[Start of Attachment]

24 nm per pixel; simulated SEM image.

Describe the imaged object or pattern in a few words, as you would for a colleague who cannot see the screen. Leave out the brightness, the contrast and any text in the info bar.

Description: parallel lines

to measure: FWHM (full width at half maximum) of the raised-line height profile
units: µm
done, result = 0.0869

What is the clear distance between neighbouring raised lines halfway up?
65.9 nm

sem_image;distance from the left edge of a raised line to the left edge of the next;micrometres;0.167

[End of Attachment]

→ Assigned task
Transcribe the whole listing with nothing added or left out.

→ Written reply
24 nm per pixel; simulated SEM image.

Describe the imaged object or pattern in a few words, as you would for a colleague who cannot see the screen. Leave out the brightness, the contrast and any text in the info bar.

Description: parallel lines

to measure: FWHM (full width at half maximum) of the raised-line height profile
units: µm
done, result = 0.0869

What is the clear distance between neighbouring raised lines halfway up?
65.9 nm

sem_image;distance from the left edge of a raised line to the left edge of the next;micrometres;0.167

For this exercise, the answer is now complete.